> **PROVIDED INFORMATION**
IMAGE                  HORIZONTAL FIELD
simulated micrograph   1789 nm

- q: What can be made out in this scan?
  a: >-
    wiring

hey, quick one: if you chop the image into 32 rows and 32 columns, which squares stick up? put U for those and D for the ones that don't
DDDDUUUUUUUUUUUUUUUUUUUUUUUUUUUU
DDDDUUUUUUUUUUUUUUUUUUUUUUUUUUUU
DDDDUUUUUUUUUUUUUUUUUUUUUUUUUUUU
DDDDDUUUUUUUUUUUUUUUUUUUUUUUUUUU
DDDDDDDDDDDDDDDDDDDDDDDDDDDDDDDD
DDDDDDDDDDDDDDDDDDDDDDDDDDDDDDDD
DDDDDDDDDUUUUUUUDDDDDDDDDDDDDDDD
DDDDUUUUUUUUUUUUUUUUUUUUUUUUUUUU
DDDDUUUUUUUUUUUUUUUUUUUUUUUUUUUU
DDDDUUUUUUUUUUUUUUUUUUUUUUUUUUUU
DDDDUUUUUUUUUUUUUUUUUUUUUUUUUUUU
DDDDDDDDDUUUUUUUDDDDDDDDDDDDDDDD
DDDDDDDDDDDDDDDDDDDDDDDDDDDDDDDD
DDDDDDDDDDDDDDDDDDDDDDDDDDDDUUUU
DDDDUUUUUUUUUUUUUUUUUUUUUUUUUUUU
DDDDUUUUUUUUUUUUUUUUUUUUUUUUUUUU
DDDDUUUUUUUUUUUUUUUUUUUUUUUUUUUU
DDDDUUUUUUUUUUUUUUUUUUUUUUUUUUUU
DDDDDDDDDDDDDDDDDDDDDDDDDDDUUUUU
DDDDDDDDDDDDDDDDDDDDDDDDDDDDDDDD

> **WORK INSTRUCTION**
From the records above, repeat exactly the lines from the one with "DDDDDDDDDDDDDDDDDDDDDDDDDDDDUUUU" through the one with "DDDDDDDDDDDDDDDDDDDDDDDDDDDUUUUU", both included.

> **WRITTEN REPLY**
DDDDDDDDDDDDDDDDDDDDDDDDDDDDUUUU
DDDDUUUUUUUUUUUUUUUUUUUUUUUUUUUU
DDDDUUUUUUUUUUUUUUUUUUUUUUUUUUUU
DDDDUUUUUUUUUUUUUUUUUUUUUUUUUUUU
DDDDUUUUUUUUUUUUUUUUUUUUUUUUUUUU
DDDDDDDDDDDDDDDDDDDDDDDDDDDUUUUU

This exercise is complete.